--- Data excerpts ---
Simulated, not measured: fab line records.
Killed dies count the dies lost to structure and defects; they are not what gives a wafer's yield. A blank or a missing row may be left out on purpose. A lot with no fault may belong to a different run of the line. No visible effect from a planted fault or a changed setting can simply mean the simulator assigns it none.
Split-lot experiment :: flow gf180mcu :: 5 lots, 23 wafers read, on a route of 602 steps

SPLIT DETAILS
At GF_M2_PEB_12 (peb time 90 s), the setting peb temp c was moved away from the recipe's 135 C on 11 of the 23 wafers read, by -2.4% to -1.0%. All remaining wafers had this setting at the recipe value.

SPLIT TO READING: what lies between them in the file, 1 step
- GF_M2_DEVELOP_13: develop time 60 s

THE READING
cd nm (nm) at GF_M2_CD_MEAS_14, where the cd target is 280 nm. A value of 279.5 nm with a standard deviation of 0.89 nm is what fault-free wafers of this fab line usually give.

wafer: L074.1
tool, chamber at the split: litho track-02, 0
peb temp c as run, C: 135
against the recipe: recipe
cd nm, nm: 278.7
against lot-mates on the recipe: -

--- Task item ---
Repeat the listing exactly, from its first line to its last.

--- Written reply ---
Simulated, not measured: fab line records.
Killed dies count the dies lost to structure and defects; they are not what gives a wafer's yield. A blank or a missing row may be left out on purpose. A lot with no fault may belong to a different run of the line. No visible effect from a planted fault or a changed setting can simply mean the simulator assigns it none.
Split-lot experiment :: flow gf180mcu :: 5 lots, 23 wafers read, on a route of 602 steps

SPLIT DETAILS
At GF_M2_PEB_12 (peb time 90 s), the setting peb temp c was moved away from the recipe's 135 C on 11 of the 23 wafers read, by -2.4% to -1.0%. All remaining wafers had this setting at the recipe value.

SPLIT TO READING: what lies between them in the file, 1 step
- GF_M2_DEVELOP_13: develop time 60 s

THE READING
cd nm (nm) at GF_M2_CD_MEAS_14, where the cd target is 280 nm. A value of 279.5 nm with a standard deviation of 0.89 nm is what fault-free wafers of this fab line usually give.

wafer: L074.1
tool, chamber at the split: litho track-02, 0
peb temp c as run, C: 135
against the recipe: recipe
cd nm, nm: 278.7
against lot-mates on the recipe: -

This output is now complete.